REQUIREMENT:
All records should be written out again exactly.

DATA UNDER STUDY:
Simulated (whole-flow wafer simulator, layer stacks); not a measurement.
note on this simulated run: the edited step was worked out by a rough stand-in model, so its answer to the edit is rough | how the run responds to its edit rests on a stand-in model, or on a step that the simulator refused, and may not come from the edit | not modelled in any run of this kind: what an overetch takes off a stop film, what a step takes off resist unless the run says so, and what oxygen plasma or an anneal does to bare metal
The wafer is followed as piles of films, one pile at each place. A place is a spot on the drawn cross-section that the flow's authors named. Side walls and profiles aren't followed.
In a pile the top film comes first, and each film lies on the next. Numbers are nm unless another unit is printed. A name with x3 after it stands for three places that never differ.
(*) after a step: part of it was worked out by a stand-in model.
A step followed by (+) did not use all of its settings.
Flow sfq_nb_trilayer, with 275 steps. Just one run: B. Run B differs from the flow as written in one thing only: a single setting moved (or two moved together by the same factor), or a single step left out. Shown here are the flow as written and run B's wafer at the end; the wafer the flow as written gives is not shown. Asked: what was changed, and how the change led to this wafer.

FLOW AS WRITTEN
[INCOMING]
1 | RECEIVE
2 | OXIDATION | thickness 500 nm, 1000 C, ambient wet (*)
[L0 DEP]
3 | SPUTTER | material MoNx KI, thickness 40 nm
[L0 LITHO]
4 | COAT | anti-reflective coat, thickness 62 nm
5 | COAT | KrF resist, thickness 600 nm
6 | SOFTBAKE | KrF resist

TASK OUTPUT:
Simulated (whole-flow wafer simulator, layer stacks); not a measurement.
note on this simulated run: the edited step was worked out by a rough stand-in model, so its answer to the edit is rough | how the run responds to its edit rests on a stand-in model, or on a step that the simulator refused, and may not come from the edit | not modelled in any run of this kind: what an overetch takes off a stop film, what a step takes off resist unless the run says so, and what oxygen plasma or an anneal does to bare metal
The wafer is followed as piles of films, one pile at each place. A place is a spot on the drawn cross-section that the flow's authors named. Side walls and profiles aren't followed.
In a pile the top film comes first, and each film lies on the next. Numbers are nm unless another unit is printed. A name with x3 after it stands for three places that never differ.
(*) after a step: part of it was worked out by a stand-in model.
A step followed by (+) did not use all of its settings.
Flow sfq_nb_trilayer, with 275 steps. Just one run: B. Run B differs from the flow as written in one thing only: a single setting moved (or two moved together by the same factor), or a single step left out. Shown here are the flow as written and run B's wafer at the end; the wafer the flow as written gives is not shown. Asked: what was changed, and how the change led to this wafer.

FLOW AS WRITTEN
[INCOMING]
1 | RECEIVE
2 | OXIDATION | thickness 500 nm, 1000 C, ambient wet (*)
[L0 DEP]
3 | SPUTTER | material MoNx KI, thickness 40 nm
[L0 LITHO]
4 | COAT | anti-reflective coat, thickness 62 nm
5 | COAT | KrF resist, thickness 600 nm
6 | SOFTBAKE | KrF resist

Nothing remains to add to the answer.